• • • • • • •
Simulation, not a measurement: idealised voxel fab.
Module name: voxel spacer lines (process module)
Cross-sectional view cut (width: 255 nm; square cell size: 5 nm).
• • • • • • •

# Task item
One exact transcript of the whole listing is the expected answer.

# Exercise solution
Simulation, not a measurement: idealised voxel fab.
Module name: voxel spacer lines (process module)
Cross-sectional view cut (width: 255 nm; square cell size: 5 nm).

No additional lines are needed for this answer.